Data extracts
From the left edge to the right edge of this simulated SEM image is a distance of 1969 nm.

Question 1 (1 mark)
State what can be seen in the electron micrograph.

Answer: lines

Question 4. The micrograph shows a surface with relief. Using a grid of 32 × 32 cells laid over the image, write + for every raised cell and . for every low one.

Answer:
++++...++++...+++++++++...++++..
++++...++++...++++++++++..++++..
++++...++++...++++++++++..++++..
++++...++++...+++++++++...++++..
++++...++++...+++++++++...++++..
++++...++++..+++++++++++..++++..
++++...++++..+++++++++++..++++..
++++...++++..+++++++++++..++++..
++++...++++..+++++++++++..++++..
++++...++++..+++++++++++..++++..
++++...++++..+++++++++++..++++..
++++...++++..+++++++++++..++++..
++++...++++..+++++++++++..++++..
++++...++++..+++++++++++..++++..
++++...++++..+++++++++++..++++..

Work task
Please output the material above exactly as it reads.

Written solution
From the left edge to the right edge of this simulated SEM image is a distance of 1969 nm.

Question 1 (1 mark)
State what can be seen in the electron micrograph.

Answer: lines

Question 4. The micrograph shows a surface with relief. Using a grid of 32 × 32 cells laid over the image, write + for every raised cell and . for every low one.

Answer:
++++...++++...+++++++++...++++..
++++...++++...++++++++++..++++..
++++...++++...++++++++++..++++..
++++...++++...+++++++++...++++..
++++...++++...+++++++++...++++..
++++...++++..+++++++++++..++++..
++++...++++..+++++++++++..++++..
++++...++++..+++++++++++..++++..
++++...++++..+++++++++++..++++..
++++...++++..+++++++++++..++++..
++++...++++..+++++++++++..++++..
++++...++++..+++++++++++..++++..
++++...++++..+++++++++++..++++..
++++...++++..+++++++++++..++++..
++++...++++..+++++++++++..++++..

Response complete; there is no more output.